### Task item
In the records below, find the line that contains "The process module" and the line that contains "Cross-section cut spans", then retype exactly those two lines and every line between them.

### Material provided
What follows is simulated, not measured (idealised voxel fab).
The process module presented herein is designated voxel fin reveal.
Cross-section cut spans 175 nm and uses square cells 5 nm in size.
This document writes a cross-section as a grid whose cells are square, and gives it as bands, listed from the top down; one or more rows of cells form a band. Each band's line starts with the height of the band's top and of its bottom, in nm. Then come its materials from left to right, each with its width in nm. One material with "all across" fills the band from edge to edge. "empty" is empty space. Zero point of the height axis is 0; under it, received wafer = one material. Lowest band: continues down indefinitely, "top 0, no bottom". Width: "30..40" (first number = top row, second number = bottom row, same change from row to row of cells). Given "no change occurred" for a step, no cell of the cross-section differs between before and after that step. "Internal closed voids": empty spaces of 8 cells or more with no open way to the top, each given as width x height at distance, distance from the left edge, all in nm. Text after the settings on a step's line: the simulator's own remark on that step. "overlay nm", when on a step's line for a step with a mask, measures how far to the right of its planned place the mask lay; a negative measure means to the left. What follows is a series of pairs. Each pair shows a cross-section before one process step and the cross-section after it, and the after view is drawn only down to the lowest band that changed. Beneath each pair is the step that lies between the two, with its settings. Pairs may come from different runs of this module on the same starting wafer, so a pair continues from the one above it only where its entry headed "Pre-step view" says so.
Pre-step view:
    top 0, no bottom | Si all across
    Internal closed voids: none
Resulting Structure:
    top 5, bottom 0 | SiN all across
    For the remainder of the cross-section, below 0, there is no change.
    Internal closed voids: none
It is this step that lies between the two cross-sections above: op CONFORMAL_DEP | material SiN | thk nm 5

### Exercise output
The process module presented herein is designated voxel fin reveal.
Cross-section cut spans 175 nm and uses square cells 5 nm in size.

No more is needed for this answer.